#### Extracted entries
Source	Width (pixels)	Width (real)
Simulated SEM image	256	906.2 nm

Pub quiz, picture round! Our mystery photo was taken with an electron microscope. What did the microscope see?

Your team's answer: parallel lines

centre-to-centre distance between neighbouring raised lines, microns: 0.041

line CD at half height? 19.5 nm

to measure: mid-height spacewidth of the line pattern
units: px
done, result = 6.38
########

Action item => Quote the data above verbatim from its first line to the line that includes "centre-to-centre distance between", with both boundary lines retained.

Response =>
Source	Width (pixels)	Width (real)
Simulated SEM image	256	906.2 nm

Pub quiz, picture round! Our mystery photo was taken with an electron microscope. What did the microscope see?

Your team's answer: parallel lines

centre-to-centre distance between neighbouring raised lines, microns: 0.041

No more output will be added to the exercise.